◆ **Exercise**: Give the data back exactly as it stands.

Listed records Block Start

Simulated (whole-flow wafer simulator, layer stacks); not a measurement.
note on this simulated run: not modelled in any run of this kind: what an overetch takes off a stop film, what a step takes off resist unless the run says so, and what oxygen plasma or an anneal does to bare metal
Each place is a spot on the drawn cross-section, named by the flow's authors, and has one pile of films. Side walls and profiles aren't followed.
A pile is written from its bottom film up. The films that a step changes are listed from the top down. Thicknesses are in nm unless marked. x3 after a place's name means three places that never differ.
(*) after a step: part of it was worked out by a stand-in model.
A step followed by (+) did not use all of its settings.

Listed records Block End

◆ **Exercise output**:
Simulated (whole-flow wafer simulator, layer stacks); not a measurement.
note on this simulated run: not modelled in any run of this kind: what an overetch takes off a stop film, what a step takes off resist unless the run says so, and what oxygen plasma or an anneal does to bare metal
Each place is a spot on the drawn cross-section, named by the flow's authors, and has one pile of films. Side walls and profiles aren't followed.
A pile is written from its bottom film up. The films that a step changes are listed from the top down. Thicknesses are in nm unless marked. x3 after a place's name means three places that never differ.
(*) after a step: part of it was worked out by a stand-in model.
A step followed by (+) did not use all of its settings.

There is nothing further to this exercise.